--------------------------------------------------
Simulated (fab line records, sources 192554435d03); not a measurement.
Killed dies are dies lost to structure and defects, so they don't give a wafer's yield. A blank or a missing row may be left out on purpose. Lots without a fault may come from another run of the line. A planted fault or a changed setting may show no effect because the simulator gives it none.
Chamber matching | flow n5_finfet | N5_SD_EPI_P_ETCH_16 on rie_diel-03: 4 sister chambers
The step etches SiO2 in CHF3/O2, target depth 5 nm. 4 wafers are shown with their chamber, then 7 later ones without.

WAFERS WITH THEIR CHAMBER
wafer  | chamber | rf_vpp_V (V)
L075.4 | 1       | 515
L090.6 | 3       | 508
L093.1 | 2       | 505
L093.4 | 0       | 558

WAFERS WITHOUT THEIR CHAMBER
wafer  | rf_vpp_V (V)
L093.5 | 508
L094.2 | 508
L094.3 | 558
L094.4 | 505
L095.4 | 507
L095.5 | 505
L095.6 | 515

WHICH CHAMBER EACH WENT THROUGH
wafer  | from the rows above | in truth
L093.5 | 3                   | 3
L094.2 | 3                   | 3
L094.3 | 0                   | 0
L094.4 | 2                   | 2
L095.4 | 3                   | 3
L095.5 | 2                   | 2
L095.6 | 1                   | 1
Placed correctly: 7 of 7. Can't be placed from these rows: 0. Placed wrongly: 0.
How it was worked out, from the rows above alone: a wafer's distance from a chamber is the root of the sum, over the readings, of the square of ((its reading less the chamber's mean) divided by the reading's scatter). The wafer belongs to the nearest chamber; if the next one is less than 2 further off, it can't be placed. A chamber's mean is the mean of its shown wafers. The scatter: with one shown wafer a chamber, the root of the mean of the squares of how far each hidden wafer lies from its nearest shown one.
--------------------------------------------------

* [WORK ITEM]:
Each line of the material above is to be retyped verbatim.

* [WRITTEN ANSWER]:
Simulated (fab line records, sources 192554435d03); not a measurement.
Killed dies are dies lost to structure and defects, so they don't give a wafer's yield. A blank or a missing row may be left out on purpose. Lots without a fault may come from another run of the line. A planted fault or a changed setting may show no effect because the simulator gives it none.
Chamber matching | flow n5_finfet | N5_SD_EPI_P_ETCH_16 on rie_diel-03: 4 sister chambers
The step etches SiO2 in CHF3/O2, target depth 5 nm. 4 wafers are shown with their chamber, then 7 later ones without.

WAFERS WITH THEIR CHAMBER
wafer  | chamber | rf_vpp_V (V)
L075.4 | 1       | 515
L090.6 | 3       | 508
L093.1 | 2       | 505
L093.4 | 0       | 558

WAFERS WITHOUT THEIR CHAMBER
wafer  | rf_vpp_V (V)
L093.5 | 508
L094.2 | 508
L094.3 | 558
L094.4 | 505
L095.4 | 507
L095.5 | 505
L095.6 | 515

WHICH CHAMBER EACH WENT THROUGH
wafer  | from the rows above | in truth
L093.5 | 3                   | 3
L094.2 | 3                   | 3
L094.3 | 0                   | 0
L094.4 | 2                   | 2
L095.4 | 3                   | 3
L095.5 | 2                   | 2
L095.6 | 1                   | 1
Placed correctly: 7 of 7. Can't be placed from these rows: 0. Placed wrongly: 0.
How it was worked out, from the rows above alone: a wafer's distance from a chamber is the root of the sum, over the readings, of the square of ((its reading less the chamber's mean) divided by the reading's scatter). The wafer belongs to the nearest chamber; if the next one is less than 2 further off, it can't be placed. A chamber's mean is the mean of its shown wafers. The scatter: with one shown wafer a chamber, the root of the mean of the squares of how far each hidden wafer lies from its nearest shown one.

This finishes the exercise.